▸ **Assigned task**
Write down each of the records again, exactly and in full.

=== Section Start ===

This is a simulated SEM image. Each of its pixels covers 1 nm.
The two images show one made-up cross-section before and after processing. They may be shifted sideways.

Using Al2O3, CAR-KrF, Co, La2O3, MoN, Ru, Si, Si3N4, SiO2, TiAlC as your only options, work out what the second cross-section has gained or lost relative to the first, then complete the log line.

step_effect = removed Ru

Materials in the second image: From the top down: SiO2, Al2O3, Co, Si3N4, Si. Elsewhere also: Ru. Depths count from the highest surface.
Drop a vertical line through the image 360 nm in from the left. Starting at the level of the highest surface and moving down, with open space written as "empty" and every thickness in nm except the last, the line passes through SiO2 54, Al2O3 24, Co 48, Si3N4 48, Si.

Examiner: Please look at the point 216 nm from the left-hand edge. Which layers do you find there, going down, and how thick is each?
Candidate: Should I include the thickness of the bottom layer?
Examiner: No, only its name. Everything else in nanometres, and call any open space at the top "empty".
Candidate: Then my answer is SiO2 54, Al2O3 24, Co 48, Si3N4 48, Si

=== Section End ===

▸ **Task response**
This is a simulated SEM image. Each of its pixels covers 1 nm.
The two images show one made-up cross-section before and after processing. They may be shifted sideways.

Using Al2O3, CAR-KrF, Co, La2O3, MoN, Ru, Si, Si3N4, SiO2, TiAlC as your only options, work out what the second cross-section has gained or lost relative to the first, then complete the log line.

step_effect = removed Ru

Materials in the second image: From the top down: SiO2, Al2O3, Co, Si3N4, Si. Elsewhere also: Ru. Depths count from the highest surface.
Drop a vertical line through the image 360 nm in from the left. Starting at the level of the highest surface and moving down, with open space written as "empty" and every thickness in nm except the last, the line passes through SiO2 54, Al2O3 24, Co 48, Si3N4 48, Si.

Examiner: Please look at the point 216 nm from the left-hand edge. Which layers do you find there, going down, and how thick is each?
Candidate: Should I include the thickness of the bottom layer?
Examiner: No, only its name. Everything else in nanometres, and call any open space at the top "empty".
Candidate: Then my answer is SiO2 54, Al2O3 24, Co 48, Si3N4 48, Si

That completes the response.